## Supplied data
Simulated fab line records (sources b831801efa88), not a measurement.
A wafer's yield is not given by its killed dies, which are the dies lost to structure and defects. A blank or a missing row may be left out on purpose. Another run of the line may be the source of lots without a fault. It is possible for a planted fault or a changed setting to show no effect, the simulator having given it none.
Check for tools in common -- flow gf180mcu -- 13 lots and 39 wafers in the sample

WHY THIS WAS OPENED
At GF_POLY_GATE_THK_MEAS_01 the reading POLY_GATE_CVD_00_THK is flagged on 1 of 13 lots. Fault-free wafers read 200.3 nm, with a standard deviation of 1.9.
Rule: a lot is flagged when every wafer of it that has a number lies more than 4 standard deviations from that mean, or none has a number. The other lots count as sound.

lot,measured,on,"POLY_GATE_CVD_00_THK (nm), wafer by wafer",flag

## Assigned task
Output the records in full, exactly.

## Exercise output
Simulated fab line records (sources b831801efa88), not a measurement.
A wafer's yield is not given by its killed dies, which are the dies lost to structure and defects. A blank or a missing row may be left out on purpose. Another run of the line may be the source of lots without a fault. It is possible for a planted fault or a changed setting to show no effect, the simulator having given it none.
Check for tools in common -- flow gf180mcu -- 13 lots and 39 wafers in the sample

WHY THIS WAS OPENED
At GF_POLY_GATE_THK_MEAS_01 the reading POLY_GATE_CVD_00_THK is flagged on 1 of 13 lots. Fault-free wafers read 200.3 nm, with a standard deviation of 1.9.
Rule: a lot is flagged when every wafer of it that has a number lies more than 4 standard deviations from that mean, or none has a number. The other lots count as sound.

lot,measured,on,"POLY_GATE_CVD_00_THK (nm), wafer by wafer",flag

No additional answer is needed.